REQUIREMENT: Copy out exactly the lines from the first line of the material below through the line containing "step 62, IMG COAT (thickness 1100 nm) (*)", and nothing beyond them.

Start of EXTRACTED INFORMATION
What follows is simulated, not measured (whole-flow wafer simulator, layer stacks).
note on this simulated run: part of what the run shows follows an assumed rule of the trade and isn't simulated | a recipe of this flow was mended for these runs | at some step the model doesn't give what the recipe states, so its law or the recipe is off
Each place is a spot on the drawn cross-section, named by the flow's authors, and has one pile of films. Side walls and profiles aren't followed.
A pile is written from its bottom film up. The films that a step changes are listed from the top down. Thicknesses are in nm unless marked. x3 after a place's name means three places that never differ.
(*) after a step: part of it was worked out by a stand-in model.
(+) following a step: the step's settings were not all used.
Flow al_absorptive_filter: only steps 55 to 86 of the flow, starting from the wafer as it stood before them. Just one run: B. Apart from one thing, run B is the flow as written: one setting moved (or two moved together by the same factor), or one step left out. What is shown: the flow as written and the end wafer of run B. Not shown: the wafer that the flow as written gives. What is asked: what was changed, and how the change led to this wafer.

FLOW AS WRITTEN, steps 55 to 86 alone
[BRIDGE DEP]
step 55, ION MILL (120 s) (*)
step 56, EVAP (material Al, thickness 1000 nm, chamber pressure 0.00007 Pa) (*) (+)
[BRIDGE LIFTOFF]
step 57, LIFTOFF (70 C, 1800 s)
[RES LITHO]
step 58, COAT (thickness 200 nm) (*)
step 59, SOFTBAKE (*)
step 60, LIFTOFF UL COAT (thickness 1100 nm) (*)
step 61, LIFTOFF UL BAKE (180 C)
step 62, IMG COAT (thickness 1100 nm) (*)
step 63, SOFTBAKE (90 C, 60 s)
End of EXTRACTED INFORMATION

PROBLEM SOLUTION:
What follows is simulated, not measured (whole-flow wafer simulator, layer stacks).
note on this simulated run: part of what the run shows follows an assumed rule of the trade and isn't simulated | a recipe of this flow was mended for these runs | at some step the model doesn't give what the recipe states, so its law or the recipe is off
Each place is a spot on the drawn cross-section, named by the flow's authors, and has one pile of films. Side walls and profiles aren't followed.
A pile is written from its bottom film up. The films that a step changes are listed from the top down. Thicknesses are in nm unless marked. x3 after a place's name means three places that never differ.
(*) after a step: part of it was worked out by a stand-in model.
(+) following a step: the step's settings were not all used.
Flow al_absorptive_filter: only steps 55 to 86 of the flow, starting from the wafer as it stood before them. Just one run: B. Apart from one thing, run B is the flow as written: one setting moved (or two moved together by the same factor), or one step left out. What is shown: the flow as written and the end wafer of run B. Not shown: the wafer that the flow as written gives. What is asked: what was changed, and how the change led to this wafer.

FLOW AS WRITTEN, steps 55 to 86 alone
[BRIDGE DEP]
step 55, ION MILL (120 s) (*)
step 56, EVAP (material Al, thickness 1000 nm, chamber pressure 0.00007 Pa) (*) (+)
[BRIDGE LIFTOFF]
step 57, LIFTOFF (70 C, 1800 s)
[RES LITHO]
step 58, COAT (thickness 200 nm) (*)
step 59, SOFTBAKE (*)
step 60, LIFTOFF UL COAT (thickness 1100 nm) (*)
step 61, LIFTOFF UL BAKE (180 C)
step 62, IMG COAT (thickness 1100 nm) (*)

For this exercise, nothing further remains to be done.